**Work request:** Starting at the top of the entries, restate word for word each line up to and including the one with "startH: the number".

**Given entries:**
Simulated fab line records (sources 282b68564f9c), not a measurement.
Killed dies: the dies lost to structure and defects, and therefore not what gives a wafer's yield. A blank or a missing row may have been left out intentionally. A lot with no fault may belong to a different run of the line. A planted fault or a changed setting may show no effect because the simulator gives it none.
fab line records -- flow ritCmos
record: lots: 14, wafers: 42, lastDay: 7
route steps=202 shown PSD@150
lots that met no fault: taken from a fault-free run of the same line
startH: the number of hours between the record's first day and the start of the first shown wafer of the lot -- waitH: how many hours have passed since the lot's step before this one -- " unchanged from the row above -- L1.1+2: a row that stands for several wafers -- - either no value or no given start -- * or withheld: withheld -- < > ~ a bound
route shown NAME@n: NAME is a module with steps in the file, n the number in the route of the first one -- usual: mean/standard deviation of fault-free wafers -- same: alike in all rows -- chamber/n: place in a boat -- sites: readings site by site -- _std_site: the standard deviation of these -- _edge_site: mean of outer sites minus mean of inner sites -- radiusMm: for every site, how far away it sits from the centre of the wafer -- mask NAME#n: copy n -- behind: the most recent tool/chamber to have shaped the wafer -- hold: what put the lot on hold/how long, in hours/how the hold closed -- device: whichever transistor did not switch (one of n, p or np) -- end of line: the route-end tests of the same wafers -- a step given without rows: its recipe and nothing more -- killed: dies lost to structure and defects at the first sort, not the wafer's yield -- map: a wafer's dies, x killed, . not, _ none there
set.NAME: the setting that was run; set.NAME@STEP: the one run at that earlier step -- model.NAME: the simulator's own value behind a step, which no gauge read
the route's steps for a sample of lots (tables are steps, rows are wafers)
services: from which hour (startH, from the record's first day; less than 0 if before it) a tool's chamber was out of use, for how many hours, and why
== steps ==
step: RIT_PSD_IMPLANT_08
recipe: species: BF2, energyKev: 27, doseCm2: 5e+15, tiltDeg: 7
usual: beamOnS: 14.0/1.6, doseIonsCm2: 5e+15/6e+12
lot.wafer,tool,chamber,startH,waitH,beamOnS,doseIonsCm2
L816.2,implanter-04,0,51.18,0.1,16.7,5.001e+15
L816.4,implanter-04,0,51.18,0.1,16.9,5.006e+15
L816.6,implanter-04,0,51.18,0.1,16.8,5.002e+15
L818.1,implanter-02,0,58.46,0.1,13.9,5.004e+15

**Written response:**
Simulated fab line records (sources 282b68564f9c), not a measurement.
Killed dies: the dies lost to structure and defects, and therefore not what gives a wafer's yield. A blank or a missing row may have been left out intentionally. A lot with no fault may belong to a different run of the line. A planted fault or a changed setting may show no effect because the simulator gives it none.
fab line records -- flow ritCmos
record: lots: 14, wafers: 42, lastDay: 7
route steps=202 shown PSD@150
lots that met no fault: taken from a fault-free run of the same line
startH: the number of hours between the record's first day and the start of the first shown wafer of the lot -- waitH: how many hours have passed since the lot's step before this one -- " unchanged from the row above -- L1.1+2: a row that stands for several wafers -- - either no value or no given start -- * or withheld: withheld -- < > ~ a bound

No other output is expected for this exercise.